__Dataset extract__

=== Section Start ===

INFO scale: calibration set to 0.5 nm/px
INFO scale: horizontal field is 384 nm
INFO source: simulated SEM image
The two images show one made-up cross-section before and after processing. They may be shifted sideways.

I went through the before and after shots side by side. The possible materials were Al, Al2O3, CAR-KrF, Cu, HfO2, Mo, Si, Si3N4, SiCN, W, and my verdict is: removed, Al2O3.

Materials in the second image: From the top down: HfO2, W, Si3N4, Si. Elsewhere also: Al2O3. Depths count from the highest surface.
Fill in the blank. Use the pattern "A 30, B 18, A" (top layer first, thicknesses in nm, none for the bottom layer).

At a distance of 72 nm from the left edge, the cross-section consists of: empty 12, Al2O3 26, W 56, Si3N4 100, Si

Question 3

=== Section End ===

__Work instruction__
Print the material above verbatim, first line through the line containing "At a distance", both included.

__Written answer__
INFO scale: calibration set to 0.5 nm/px
INFO scale: horizontal field is 384 nm
INFO source: simulated SEM image
The two images show one made-up cross-section before and after processing. They may be shifted sideways.

I went through the before and after shots side by side. The possible materials were Al, Al2O3, CAR-KrF, Cu, HfO2, Mo, Si, Si3N4, SiCN, W, and my verdict is: removed, Al2O3.

Materials in the second image: From the top down: HfO2, W, Si3N4, Si. Elsewhere also: Al2O3. Depths count from the highest surface.
Fill in the blank. Use the pattern "A 30, B 18, A" (top layer first, thicknesses in nm, none for the bottom layer).

At a distance of 72 nm from the left edge, the cross-section consists of: empty 12, Al2O3 26, W 56, Si3N4 100, Si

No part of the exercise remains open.